- _EXERCISE_: Set down exactly the lines of the listing below, please, beginning with the first and ending with the line that holds "A cross-section is".

- _PROVIDED RECORDS_:
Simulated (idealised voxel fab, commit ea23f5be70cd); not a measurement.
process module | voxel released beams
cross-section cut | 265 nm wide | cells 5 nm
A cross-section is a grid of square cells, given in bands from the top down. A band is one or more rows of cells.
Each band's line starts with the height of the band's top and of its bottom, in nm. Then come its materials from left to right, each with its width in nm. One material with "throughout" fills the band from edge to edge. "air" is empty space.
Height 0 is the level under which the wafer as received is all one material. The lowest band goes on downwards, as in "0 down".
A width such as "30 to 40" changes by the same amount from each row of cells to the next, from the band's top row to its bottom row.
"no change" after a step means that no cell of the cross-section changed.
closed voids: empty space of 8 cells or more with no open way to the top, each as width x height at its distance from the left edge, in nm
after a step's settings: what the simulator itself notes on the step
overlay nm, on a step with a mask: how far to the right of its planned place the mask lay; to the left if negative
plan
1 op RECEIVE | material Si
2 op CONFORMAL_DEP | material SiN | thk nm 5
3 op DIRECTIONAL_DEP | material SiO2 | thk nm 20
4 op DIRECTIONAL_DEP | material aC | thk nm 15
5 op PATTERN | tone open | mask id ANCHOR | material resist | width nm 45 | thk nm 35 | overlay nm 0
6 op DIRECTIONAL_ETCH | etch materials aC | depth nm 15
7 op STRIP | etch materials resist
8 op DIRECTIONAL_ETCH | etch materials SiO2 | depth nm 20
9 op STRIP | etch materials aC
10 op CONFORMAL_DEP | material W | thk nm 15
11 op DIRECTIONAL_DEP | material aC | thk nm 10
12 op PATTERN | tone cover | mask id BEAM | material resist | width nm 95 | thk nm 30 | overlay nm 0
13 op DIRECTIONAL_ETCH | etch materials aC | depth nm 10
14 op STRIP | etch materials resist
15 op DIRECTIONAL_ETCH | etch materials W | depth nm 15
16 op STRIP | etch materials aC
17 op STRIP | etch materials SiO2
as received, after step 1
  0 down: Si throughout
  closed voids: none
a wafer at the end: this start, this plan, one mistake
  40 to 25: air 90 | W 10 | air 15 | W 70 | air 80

- _REPLY_:
Simulated (idealised voxel fab, commit ea23f5be70cd); not a measurement.
process module | voxel released beams
cross-section cut | 265 nm wide | cells 5 nm
A cross-section is a grid of square cells, given in bands from the top down. A band is one or more rows of cells.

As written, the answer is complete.